▸ **STUDY MATERIAL**
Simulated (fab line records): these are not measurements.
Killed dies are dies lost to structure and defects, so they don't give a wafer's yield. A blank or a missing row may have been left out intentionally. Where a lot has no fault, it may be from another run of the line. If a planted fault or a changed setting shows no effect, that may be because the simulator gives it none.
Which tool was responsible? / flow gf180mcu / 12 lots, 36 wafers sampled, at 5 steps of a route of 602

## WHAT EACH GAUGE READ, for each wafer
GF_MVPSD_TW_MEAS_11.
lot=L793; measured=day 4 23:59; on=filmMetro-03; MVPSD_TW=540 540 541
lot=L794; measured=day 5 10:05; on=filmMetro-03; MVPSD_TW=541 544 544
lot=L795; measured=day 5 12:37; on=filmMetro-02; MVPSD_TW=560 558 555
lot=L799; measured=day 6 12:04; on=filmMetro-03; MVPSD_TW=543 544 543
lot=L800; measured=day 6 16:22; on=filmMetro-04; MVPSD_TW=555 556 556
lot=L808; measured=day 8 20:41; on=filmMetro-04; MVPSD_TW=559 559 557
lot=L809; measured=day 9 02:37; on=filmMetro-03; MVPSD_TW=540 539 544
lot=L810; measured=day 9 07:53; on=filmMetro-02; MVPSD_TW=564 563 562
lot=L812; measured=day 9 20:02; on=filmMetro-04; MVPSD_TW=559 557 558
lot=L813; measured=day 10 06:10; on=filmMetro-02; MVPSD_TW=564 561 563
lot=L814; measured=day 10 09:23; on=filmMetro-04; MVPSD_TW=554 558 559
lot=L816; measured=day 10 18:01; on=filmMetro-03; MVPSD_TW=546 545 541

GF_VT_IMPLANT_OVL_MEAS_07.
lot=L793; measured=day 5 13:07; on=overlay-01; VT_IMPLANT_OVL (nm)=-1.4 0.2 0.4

▸ **ASSIGNMENT**
Exactly as written, please transcribe the lines from the start of the records above to the line that holds "lot=L793; measured=day 4", both ends included.

▸ **EXERCISE RESULT**
Simulated (fab line records): these are not measurements.
Killed dies are dies lost to structure and defects, so they don't give a wafer's yield. A blank or a missing row may have been left out intentionally. Where a lot has no fault, it may be from another run of the line. If a planted fault or a changed setting shows no effect, that may be because the simulator gives it none.
Which tool was responsible? / flow gf180mcu / 12 lots, 36 wafers sampled, at 5 steps of a route of 602

## WHAT EACH GAUGE READ, for each wafer
GF_MVPSD_TW_MEAS_11.
lot=L793; measured=day 4 23:59; on=filmMetro-03; MVPSD_TW=540 540 541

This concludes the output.